[Assignment]: Give again, word for word, every line in the entries below from the line with "WAFERS WITHOUT THEIR CHAMBER" up to and including the line with "L093.5 | 20.1", and no other line.

========================================

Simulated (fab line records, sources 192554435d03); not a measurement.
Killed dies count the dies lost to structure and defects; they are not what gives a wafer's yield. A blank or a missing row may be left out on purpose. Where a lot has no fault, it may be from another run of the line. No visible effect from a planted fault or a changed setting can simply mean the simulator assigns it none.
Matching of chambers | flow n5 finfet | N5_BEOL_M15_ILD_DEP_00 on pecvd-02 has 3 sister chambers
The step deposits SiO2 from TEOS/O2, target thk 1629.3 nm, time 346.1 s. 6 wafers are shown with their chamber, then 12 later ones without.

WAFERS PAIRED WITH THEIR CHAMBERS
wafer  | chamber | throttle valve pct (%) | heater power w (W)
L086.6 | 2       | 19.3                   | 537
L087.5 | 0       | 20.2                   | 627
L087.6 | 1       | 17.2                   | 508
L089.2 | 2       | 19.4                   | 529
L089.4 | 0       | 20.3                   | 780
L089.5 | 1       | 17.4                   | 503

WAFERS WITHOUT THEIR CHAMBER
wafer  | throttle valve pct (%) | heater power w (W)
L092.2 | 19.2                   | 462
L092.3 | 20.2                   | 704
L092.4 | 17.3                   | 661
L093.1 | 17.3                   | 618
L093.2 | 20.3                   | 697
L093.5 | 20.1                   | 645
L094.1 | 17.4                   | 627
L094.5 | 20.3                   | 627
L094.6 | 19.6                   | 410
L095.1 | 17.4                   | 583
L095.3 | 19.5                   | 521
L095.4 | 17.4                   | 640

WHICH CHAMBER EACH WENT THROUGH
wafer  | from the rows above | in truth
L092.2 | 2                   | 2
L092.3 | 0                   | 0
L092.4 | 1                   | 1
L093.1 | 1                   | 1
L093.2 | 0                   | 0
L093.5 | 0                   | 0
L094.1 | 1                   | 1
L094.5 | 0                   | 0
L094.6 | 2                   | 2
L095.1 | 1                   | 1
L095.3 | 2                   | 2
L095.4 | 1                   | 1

========================================

[Response area]:
WAFERS WITHOUT THEIR CHAMBER
wafer  | throttle valve pct (%) | heater power w (W)
L092.2 | 19.2                   | 462
L092.3 | 20.2                   | 704
L092.4 | 17.3                   | 661
L093.1 | 17.3                   | 618
L093.2 | 20.3                   | 697
L093.5 | 20.1                   | 645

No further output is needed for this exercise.